Work order:
Reproduce each line of the data exactly as it is.

* * * * * * *

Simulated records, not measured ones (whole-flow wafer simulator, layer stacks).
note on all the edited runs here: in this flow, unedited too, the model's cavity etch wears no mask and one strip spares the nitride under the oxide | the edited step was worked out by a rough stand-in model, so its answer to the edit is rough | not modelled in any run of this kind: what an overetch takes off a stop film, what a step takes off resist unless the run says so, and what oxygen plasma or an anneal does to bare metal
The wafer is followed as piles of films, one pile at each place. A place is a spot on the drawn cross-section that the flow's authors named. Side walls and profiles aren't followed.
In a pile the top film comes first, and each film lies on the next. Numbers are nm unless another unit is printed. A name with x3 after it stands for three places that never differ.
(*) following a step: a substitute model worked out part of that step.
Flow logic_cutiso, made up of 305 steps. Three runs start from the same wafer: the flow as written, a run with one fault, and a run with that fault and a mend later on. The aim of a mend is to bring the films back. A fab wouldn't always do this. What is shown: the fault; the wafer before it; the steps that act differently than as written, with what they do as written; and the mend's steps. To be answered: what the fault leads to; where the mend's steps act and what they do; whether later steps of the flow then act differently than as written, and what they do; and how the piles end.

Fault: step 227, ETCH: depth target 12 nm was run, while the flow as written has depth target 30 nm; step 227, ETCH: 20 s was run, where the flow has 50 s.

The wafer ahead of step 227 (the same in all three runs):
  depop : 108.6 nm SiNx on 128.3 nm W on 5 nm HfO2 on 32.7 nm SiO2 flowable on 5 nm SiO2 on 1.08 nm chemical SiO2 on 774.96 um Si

* * * * * * *

Exercise solution:
Simulated records, not measured ones (whole-flow wafer simulator, layer stacks).
note on all the edited runs here: in this flow, unedited too, the model's cavity etch wears no mask and one strip spares the nitride under the oxide | the edited step was worked out by a rough stand-in model, so its answer to the edit is rough | not modelled in any run of this kind: what an overetch takes off a stop film, what a step takes off resist unless the run says so, and what oxygen plasma or an anneal does to bare metal
The wafer is followed as piles of films, one pile at each place. A place is a spot on the drawn cross-section that the flow's authors named. Side walls and profiles aren't followed.
In a pile the top film comes first, and each film lies on the next. Numbers are nm unless another unit is printed. A name with x3 after it stands for three places that never differ.
(*) following a step: a substitute model worked out part of that step.
Flow logic_cutiso, made up of 305 steps. Three runs start from the same wafer: the flow as written, a run with one fault, and a run with that fault and a mend later on. The aim of a mend is to bring the films back. A fab wouldn't always do this. What is shown: the fault; the wafer before it; the steps that act differently than as written, with what they do as written; and the mend's steps. To be answered: what the fault leads to; where the mend's steps act and what they do; whether later steps of the flow then act differently than as written, and what they do; and how the piles end.

Fault: step 227, ETCH: depth target 12 nm was run, while the flow as written has depth target 30 nm; step 227, ETCH: 20 s was run, where the flow has 50 s.

The wafer ahead of step 227 (the same in all three runs):
  depop : 108.6 nm SiNx on 128.3 nm W on 5 nm HfO2 on 32.7 nm SiO2 flowable on 5 nm SiO2 on 1.08 nm chemical SiO2 on 774.96 um Si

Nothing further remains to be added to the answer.